* [Exercise] Every entry in the data below needs to be repeated exactly.

* [Supplied material]
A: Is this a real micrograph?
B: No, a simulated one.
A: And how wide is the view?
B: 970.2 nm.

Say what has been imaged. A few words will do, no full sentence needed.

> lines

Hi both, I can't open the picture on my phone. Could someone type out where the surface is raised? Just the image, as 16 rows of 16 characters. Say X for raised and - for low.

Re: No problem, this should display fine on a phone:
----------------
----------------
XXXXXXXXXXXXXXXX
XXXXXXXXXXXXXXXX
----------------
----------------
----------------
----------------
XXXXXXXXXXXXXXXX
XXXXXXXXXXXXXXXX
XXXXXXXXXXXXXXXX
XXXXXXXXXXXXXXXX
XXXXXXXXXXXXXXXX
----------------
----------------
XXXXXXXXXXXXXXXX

* [Written solution]
A: Is this a real micrograph?
B: No, a simulated one.
A: And how wide is the view?
B: 970.2 nm.

Say what has been imaged. A few words will do, no full sentence needed.

> lines

Hi both, I can't open the picture on my phone. Could someone type out where the surface is raised? Just the image, as 16 rows of 16 characters. Say X for raised and - for low.

Re: No problem, this should display fine on a phone:
----------------
----------------
XXXXXXXXXXXXXXXX
XXXXXXXXXXXXXXXX
----------------
----------------
----------------
----------------
XXXXXXXXXXXXXXXX
XXXXXXXXXXXXXXXX
XXXXXXXXXXXXXXXX
XXXXXXXXXXXXXXXX
XXXXXXXXXXXXXXXX
----------------
----------------
XXXXXXXXXXXXXXXX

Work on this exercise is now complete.